> [DATA SUPPLIED]
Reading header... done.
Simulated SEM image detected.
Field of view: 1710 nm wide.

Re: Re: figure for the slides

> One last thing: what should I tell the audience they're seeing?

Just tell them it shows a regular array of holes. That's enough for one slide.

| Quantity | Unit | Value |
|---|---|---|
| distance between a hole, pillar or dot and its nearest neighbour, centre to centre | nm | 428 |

> [WORK ORDER] Restate, word for word and without additions, every line from the top of the listing above through the line that contains "Just tell them".

> [EXERCISE OUTPUT]
Reading header... done.
Simulated SEM image detected.
Field of view: 1710 nm wide.

Re: Re: figure for the slides

> One last thing: what should I tell the audience they're seeing?

Just tell them it shows a regular array of holes. That's enough for one slide.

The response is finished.